Brief: The line that contains "(+) following a" marks the end: retype the data below exactly from its first line through that line.

Information shown:
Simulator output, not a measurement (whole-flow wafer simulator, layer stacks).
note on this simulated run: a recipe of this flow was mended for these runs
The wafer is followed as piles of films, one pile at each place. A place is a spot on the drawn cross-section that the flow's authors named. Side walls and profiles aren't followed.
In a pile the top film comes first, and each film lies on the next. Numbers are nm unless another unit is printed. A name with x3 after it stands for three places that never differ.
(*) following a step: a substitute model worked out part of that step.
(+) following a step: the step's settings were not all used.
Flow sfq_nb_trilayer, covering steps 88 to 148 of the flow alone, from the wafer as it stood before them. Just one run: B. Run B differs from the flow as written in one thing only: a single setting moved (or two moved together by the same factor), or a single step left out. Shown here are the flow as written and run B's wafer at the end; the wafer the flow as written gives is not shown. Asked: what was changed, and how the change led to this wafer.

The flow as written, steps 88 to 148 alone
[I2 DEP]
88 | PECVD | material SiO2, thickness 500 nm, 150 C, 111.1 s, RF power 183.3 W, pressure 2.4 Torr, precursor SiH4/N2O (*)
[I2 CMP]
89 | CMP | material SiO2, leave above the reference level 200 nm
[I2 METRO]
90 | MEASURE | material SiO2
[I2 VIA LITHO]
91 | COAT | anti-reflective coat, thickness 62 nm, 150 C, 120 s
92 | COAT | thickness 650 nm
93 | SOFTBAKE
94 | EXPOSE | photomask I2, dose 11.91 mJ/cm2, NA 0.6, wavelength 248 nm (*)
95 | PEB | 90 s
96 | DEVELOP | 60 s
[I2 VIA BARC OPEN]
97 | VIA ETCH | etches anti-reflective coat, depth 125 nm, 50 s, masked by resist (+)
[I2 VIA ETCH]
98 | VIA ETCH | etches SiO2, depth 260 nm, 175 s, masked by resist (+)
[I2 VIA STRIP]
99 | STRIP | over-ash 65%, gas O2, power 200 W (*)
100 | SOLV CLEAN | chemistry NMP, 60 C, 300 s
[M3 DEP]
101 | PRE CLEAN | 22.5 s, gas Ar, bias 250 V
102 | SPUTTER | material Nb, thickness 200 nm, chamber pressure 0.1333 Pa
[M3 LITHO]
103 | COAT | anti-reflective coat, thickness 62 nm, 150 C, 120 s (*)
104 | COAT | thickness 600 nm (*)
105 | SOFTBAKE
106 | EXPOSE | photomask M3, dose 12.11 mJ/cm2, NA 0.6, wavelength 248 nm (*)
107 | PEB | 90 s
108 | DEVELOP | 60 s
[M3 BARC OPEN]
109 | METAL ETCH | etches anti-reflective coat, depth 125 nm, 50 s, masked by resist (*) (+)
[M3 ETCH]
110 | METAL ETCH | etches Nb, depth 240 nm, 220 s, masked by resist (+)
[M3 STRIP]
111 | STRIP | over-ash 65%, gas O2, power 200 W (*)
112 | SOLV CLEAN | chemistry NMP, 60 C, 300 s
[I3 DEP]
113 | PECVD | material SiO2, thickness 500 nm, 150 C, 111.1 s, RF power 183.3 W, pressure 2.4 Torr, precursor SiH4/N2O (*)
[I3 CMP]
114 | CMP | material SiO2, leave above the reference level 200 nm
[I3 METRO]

Exercise output:
Simulator output, not a measurement (whole-flow wafer simulator, layer stacks).
note on this simulated run: a recipe of this flow was mended for these runs
The wafer is followed as piles of films, one pile at each place. A place is a spot on the drawn cross-section that the flow's authors named. Side walls and profiles aren't followed.
In a pile the top film comes first, and each film lies on the next. Numbers are nm unless another unit is printed. A name with x3 after it stands for three places that never differ.
(*) following a step: a substitute model worked out part of that step.
(+) following a step: the step's settings were not all used.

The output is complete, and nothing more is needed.